• Work item:
Transcribe exactly the lines that begin the material and continue through the line containing "220 nm wide, 5". Leave out whatever follows.

****************************************

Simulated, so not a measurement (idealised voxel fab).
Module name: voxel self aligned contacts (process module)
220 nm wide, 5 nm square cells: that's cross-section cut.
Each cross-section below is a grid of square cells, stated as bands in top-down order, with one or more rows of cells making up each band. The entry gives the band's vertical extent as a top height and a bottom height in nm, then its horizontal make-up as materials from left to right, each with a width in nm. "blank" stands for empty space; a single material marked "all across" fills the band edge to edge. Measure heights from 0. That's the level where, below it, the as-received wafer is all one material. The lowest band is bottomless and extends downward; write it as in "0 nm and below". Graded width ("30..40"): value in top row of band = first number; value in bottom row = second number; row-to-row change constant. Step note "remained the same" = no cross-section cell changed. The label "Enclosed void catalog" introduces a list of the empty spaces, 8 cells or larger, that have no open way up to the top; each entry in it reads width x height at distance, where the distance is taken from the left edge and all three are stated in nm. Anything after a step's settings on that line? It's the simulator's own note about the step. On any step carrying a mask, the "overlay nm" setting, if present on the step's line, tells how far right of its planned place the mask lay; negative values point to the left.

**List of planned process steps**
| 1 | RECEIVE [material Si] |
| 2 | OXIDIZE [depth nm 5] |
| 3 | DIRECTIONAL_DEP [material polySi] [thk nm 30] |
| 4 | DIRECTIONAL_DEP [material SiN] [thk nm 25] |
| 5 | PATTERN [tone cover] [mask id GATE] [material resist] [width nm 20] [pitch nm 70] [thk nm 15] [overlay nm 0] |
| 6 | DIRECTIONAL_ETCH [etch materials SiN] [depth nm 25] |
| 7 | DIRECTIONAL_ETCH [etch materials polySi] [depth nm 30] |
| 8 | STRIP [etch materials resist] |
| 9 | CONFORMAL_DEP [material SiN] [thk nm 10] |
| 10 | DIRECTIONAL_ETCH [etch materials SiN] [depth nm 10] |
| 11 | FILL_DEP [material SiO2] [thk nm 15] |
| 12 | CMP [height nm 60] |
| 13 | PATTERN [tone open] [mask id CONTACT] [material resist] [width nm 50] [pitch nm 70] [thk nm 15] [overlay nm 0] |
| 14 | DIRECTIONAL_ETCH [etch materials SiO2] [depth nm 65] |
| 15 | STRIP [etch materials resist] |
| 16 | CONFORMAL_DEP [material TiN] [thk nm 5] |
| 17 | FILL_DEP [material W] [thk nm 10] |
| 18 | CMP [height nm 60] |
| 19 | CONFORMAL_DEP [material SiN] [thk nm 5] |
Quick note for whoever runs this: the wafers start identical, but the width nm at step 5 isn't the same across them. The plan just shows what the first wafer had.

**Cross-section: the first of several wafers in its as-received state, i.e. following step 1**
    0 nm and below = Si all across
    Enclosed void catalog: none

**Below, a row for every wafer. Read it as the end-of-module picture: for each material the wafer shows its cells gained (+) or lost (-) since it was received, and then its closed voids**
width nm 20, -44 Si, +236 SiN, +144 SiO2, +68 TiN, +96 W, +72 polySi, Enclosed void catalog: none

****************************************

• Exercise solution:
Simulated, so not a measurement (idealised voxel fab).
Module name: voxel self aligned contacts (process module)
220 nm wide, 5 nm square cells: that's cross-section cut.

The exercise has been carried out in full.